Write out the data below in full, please. Keep every character as given.

......
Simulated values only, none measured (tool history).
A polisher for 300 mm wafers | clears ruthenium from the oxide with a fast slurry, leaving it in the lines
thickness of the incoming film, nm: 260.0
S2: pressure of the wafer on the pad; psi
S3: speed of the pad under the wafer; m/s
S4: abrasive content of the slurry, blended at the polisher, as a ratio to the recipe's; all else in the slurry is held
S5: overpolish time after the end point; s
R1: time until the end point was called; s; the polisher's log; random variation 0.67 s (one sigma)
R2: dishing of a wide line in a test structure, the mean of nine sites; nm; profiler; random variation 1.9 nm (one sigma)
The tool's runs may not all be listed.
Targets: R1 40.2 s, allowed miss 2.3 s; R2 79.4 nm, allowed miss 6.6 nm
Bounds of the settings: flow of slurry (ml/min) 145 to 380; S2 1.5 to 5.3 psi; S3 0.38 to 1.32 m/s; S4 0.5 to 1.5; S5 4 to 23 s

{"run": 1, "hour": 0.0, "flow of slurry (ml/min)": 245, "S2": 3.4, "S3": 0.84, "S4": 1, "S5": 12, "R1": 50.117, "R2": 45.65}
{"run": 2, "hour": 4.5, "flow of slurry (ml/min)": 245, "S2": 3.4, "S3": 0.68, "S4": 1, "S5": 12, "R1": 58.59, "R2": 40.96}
......

### EXERCISE RESULT
Simulated values only, none measured (tool history).
A polisher for 300 mm wafers | clears ruthenium from the oxide with a fast slurry, leaving it in the lines
thickness of the incoming film, nm: 260.0
S2: pressure of the wafer on the pad; psi
S3: speed of the pad under the wafer; m/s
S4: abrasive content of the slurry, blended at the polisher, as a ratio to the recipe's; all else in the slurry is held
S5: overpolish time after the end point; s
R1: time until the end point was called; s; the polisher's log; random variation 0.67 s (one sigma)
R2: dishing of a wide line in a test structure, the mean of nine sites; nm; profiler; random variation 1.9 nm (one sigma)
The tool's runs may not all be listed.
Targets: R1 40.2 s, allowed miss 2.3 s; R2 79.4 nm, allowed miss 6.6 nm
Bounds of the settings: flow of slurry (ml/min) 145 to 380; S2 1.5 to 5.3 psi; S3 0.38 to 1.32 m/s; S4 0.5 to 1.5; S5 4 to 23 s

{"run": 1, "hour": 0.0, "flow of slurry (ml/min)": 245, "S2": 3.4, "S3": 0.84, "S4": 1, "S5": 12, "R1": 50.117, "R2": 45.65}
{"run": 2, "hour": 4.5, "flow of slurry (ml/min)": 245, "S2": 3.4, "S3": 0.68, "S4": 1, "S5": 12, "R1": 58.59, "R2": 40.96}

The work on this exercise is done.